━━━ Supplied material ━━━

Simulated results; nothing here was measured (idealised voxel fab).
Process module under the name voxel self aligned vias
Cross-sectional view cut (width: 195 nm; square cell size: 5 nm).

━━━

Retype the whole of the material word for word.

Simulated results; nothing here was measured (idealised voxel fab).
Process module under the name voxel self aligned vias
Cross-sectional view cut (width: 195 nm; square cell size: 5 nm).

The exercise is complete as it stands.